++++++++

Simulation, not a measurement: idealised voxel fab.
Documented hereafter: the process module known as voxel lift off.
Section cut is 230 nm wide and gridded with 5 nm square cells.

++++++++

Task item:
Every line of the material must be duplicated exactly.

Task result:
Simulation, not a measurement: idealised voxel fab.
Documented hereafter: the process module known as voxel lift off.
Section cut is 230 nm wide and gridded with 5 nm square cells.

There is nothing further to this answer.